[DATASET ENTRIES — start]

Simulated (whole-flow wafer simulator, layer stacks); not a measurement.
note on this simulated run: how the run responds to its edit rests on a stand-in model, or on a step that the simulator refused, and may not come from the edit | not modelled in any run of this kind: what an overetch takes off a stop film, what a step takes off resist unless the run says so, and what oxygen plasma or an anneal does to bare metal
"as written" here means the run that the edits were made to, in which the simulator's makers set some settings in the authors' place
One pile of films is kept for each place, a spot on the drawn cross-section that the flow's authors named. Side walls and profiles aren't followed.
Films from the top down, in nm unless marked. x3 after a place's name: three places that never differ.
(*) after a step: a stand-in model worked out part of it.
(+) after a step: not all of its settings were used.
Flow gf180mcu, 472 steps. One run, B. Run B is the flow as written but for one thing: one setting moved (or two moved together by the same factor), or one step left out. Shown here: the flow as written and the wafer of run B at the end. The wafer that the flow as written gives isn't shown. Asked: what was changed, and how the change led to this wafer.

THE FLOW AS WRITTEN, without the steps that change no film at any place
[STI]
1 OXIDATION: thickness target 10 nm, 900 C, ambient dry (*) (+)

[DATASET ENTRIES — finish]

WORK INSTRUCTION: Copy every line of the records above exactly.

EXPECTED ANSWER:
Simulated (whole-flow wafer simulator, layer stacks); not a measurement.
note on this simulated run: how the run responds to its edit rests on a stand-in model, or on a step that the simulator refused, and may not come from the edit | not modelled in any run of this kind: what an overetch takes off a stop film, what a step takes off resist unless the run says so, and what oxygen plasma or an anneal does to bare metal
"as written" here means the run that the edits were made to, in which the simulator's makers set some settings in the authors' place
One pile of films is kept for each place, a spot on the drawn cross-section that the flow's authors named. Side walls and profiles aren't followed.
Films from the top down, in nm unless marked. x3 after a place's name: three places that never differ.
(*) after a step: a stand-in model worked out part of it.
(+) after a step: not all of its settings were used.
Flow gf180mcu, 472 steps. One run, B. Run B is the flow as written but for one thing: one setting moved (or two moved together by the same factor), or one step left out. Shown here: the flow as written and the wafer of run B at the end. The wafer that the flow as written gives isn't shown. Asked: what was changed, and how the change led to this wafer.

THE FLOW AS WRITTEN, without the steps that change no film at any place
[STI]
1 OXIDATION: thickness target 10 nm, 900 C, ambient dry (*) (+)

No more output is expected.